◆ ◆ ◆ ◆

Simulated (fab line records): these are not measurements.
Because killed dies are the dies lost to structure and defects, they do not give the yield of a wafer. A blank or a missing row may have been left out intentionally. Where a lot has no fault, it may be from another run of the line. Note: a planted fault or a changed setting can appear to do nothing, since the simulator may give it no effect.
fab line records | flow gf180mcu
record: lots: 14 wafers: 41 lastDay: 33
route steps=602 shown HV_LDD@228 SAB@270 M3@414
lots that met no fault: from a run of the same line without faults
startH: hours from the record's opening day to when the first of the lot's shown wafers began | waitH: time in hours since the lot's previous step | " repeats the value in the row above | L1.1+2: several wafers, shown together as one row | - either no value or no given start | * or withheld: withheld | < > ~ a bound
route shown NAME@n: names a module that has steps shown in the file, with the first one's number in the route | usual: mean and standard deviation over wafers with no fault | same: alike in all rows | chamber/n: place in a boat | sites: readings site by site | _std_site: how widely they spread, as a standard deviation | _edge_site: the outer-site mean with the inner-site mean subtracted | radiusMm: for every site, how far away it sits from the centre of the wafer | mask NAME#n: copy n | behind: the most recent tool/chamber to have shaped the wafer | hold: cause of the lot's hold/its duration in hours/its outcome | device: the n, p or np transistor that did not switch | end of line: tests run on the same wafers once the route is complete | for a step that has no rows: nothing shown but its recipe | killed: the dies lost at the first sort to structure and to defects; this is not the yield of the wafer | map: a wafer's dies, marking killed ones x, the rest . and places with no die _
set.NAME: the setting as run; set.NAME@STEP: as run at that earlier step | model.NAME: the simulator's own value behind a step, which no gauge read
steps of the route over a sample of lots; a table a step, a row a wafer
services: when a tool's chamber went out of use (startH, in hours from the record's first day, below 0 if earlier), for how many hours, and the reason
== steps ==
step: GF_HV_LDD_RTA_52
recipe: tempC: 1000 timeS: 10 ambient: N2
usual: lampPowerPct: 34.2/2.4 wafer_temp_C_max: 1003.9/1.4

◆ ◆ ◆ ◆

Activity: Please restate only the opening stretch of the records above: every line from the first through the one containing "startH: hours from", exactly as written.

Exercise solution:
Simulated (fab line records): these are not measurements.
Because killed dies are the dies lost to structure and defects, they do not give the yield of a wafer. A blank or a missing row may have been left out intentionally. Where a lot has no fault, it may be from another run of the line. Note: a planted fault or a changed setting can appear to do nothing, since the simulator may give it no effect.
fab line records | flow gf180mcu
record: lots: 14 wafers: 41 lastDay: 33
route steps=602 shown HV_LDD@228 SAB@270 M3@414
lots that met no fault: from a run of the same line without faults
startH: hours from the record's opening day to when the first of the lot's shown wafers began | waitH: time in hours since the lot's previous step | " repeats the value in the row above | L1.1+2: several wafers, shown together as one row | - either no value or no given start | * or withheld: withheld | < > ~ a bound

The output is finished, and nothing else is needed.